** Excerpted records follows **
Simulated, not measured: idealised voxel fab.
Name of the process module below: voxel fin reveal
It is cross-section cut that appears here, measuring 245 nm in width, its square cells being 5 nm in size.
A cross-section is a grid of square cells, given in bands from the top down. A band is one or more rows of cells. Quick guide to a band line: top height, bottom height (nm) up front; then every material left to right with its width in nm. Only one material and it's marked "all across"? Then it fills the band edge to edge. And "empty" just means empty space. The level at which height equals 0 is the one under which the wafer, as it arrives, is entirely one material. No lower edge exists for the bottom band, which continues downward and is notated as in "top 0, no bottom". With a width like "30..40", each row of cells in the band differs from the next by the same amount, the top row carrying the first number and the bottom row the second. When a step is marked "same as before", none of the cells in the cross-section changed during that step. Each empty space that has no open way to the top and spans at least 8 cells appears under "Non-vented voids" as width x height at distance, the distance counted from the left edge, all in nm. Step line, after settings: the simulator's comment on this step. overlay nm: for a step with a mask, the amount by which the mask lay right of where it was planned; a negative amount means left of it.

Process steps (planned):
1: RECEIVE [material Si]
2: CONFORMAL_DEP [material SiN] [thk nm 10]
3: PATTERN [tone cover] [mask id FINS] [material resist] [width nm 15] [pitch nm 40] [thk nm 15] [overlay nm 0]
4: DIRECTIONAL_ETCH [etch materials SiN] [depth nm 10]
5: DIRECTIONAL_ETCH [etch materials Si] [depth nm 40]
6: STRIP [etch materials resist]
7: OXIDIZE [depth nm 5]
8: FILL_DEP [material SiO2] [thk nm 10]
** End of Excerpted records **

What's wanted is a faithful copy of each entry above.

**Exercise solution**
Simulated, not measured: idealised voxel fab.
Name of the process module below: voxel fin reveal
It is cross-section cut that appears here, measuring 245 nm in width, its square cells being 5 nm in size.
A cross-section is a grid of square cells, given in bands from the top down. A band is one or more rows of cells. Quick guide to a band line: top height, bottom height (nm) up front; then every material left to right with its width in nm. Only one material and it's marked "all across"? Then it fills the band edge to edge. And "empty" just means empty space. The level at which height equals 0 is the one under which the wafer, as it arrives, is entirely one material. No lower edge exists for the bottom band, which continues downward and is notated as in "top 0, no bottom". With a width like "30..40", each row of cells in the band differs from the next by the same amount, the top row carrying the first number and the bottom row the second. When a step is marked "same as before", none of the cells in the cross-section changed during that step. Each empty space that has no open way to the top and spans at least 8 cells appears under "Non-vented voids" as width x height at distance, the distance counted from the left edge, all in nm. Step line, after settings: the simulator's comment on this step. overlay nm: for a step with a mask, the amount by which the mask lay right of where it was planned; a negative amount means left of it.

Process steps (planned):
1: RECEIVE [material Si]
2: CONFORMAL_DEP [material SiN] [thk nm 10]
3: PATTERN [tone cover] [mask id FINS] [material resist] [width nm 15] [pitch nm 40] [thk nm 15] [overlay nm 0]
4: DIRECTIONAL_ETCH [etch materials SiN] [depth nm 10]
5: DIRECTIONAL_ETCH [etch materials Si] [depth nm 40]
6: STRIP [etch materials resist]
7: OXIDIZE [depth nm 5]
8: FILL_DEP [material SiO2] [thk nm 10]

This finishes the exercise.